*** Opening of INFORMATION ***

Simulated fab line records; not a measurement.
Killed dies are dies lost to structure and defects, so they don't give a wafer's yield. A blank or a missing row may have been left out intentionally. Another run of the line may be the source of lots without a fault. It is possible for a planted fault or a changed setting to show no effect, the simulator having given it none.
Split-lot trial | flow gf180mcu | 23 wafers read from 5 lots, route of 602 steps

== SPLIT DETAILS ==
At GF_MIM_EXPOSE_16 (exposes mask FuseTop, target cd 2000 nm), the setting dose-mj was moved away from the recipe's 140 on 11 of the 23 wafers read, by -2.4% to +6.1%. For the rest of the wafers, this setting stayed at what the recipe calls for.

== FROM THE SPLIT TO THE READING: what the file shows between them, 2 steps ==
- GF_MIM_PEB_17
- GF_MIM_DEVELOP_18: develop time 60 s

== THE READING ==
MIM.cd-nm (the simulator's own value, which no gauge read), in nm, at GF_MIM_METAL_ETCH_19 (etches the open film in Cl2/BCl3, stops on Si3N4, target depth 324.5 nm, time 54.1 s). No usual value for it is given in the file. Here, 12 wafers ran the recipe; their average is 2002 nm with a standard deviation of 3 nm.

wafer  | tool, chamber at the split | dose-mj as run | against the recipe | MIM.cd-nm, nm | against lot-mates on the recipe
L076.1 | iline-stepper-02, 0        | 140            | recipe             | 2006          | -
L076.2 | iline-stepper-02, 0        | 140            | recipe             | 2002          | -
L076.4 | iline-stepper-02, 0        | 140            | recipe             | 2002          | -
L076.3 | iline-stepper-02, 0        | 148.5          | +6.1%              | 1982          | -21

*** Close of INFORMATION ***

BRIEF ▸
Write down the entire listing above verbatim.

TASK SOLUTION ▸
Simulated fab line records; not a measurement.
Killed dies are dies lost to structure and defects, so they don't give a wafer's yield. A blank or a missing row may have been left out intentionally. Another run of the line may be the source of lots without a fault. It is possible for a planted fault or a changed setting to show no effect, the simulator having given it none.
Split-lot trial | flow gf180mcu | 23 wafers read from 5 lots, route of 602 steps

== SPLIT DETAILS ==
At GF_MIM_EXPOSE_16 (exposes mask FuseTop, target cd 2000 nm), the setting dose-mj was moved away from the recipe's 140 on 11 of the 23 wafers read, by -2.4% to +6.1%. For the rest of the wafers, this setting stayed at what the recipe calls for.

== FROM THE SPLIT TO THE READING: what the file shows between them, 2 steps ==
- GF_MIM_PEB_17
- GF_MIM_DEVELOP_18: develop time 60 s

== THE READING ==
MIM.cd-nm (the simulator's own value, which no gauge read), in nm, at GF_MIM_METAL_ETCH_19 (etches the open film in Cl2/BCl3, stops on Si3N4, target depth 324.5 nm, time 54.1 s). No usual value for it is given in the file. Here, 12 wafers ran the recipe; their average is 2002 nm with a standard deviation of 3 nm.

wafer  | tool, chamber at the split | dose-mj as run | against the recipe | MIM.cd-nm, nm | against lot-mates on the recipe
L076.1 | iline-stepper-02, 0        | 140            | recipe             | 2006          | -
L076.2 | iline-stepper-02, 0        | 140            | recipe             | 2002          | -
L076.4 | iline-stepper-02, 0        | 140            | recipe             | 2002          | -
L076.3 | iline-stepper-02, 0        | 148.5          | +6.1%              | 1982          | -21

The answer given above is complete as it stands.